## WORK REQUEST
Give the data again in full, exactly as written below.

[Start of Attachment]

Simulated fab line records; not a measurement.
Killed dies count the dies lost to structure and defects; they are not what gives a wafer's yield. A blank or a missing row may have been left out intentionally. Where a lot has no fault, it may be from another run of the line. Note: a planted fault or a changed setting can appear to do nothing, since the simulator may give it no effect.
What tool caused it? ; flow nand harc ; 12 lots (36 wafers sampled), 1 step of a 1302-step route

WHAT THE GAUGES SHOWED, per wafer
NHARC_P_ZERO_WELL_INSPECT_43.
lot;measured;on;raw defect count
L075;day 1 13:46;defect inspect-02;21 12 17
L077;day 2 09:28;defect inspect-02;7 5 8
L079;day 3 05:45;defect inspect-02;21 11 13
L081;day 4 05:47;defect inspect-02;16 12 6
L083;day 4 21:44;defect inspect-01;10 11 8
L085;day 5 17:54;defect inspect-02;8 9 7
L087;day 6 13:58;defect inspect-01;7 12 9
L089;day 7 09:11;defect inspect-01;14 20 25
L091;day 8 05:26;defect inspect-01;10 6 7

[End of Attachment]

## RESULT
Simulated fab line records; not a measurement.
Killed dies count the dies lost to structure and defects; they are not what gives a wafer's yield. A blank or a missing row may have been left out intentionally. Where a lot has no fault, it may be from another run of the line. Note: a planted fault or a changed setting can appear to do nothing, since the simulator may give it no effect.
What tool caused it? ; flow nand harc ; 12 lots (36 wafers sampled), 1 step of a 1302-step route

WHAT THE GAUGES SHOWED, per wafer
NHARC_P_ZERO_WELL_INSPECT_43.
lot;measured;on;raw defect count
L075;day 1 13:46;defect inspect-02;21 12 17
L077;day 2 09:28;defect inspect-02;7 5 8
L079;day 3 05:45;defect inspect-02;21 11 13
L081;day 4 05:47;defect inspect-02;16 12 6
L083;day 4 21:44;defect inspect-01;10 11 8
L085;day 5 17:54;defect inspect-02;8 9 7
L087;day 6 13:58;defect inspect-01;7 12 9
L089;day 7 09:11;defect inspect-01;14 20 25
L091;day 8 05:26;defect inspect-01;10 6 7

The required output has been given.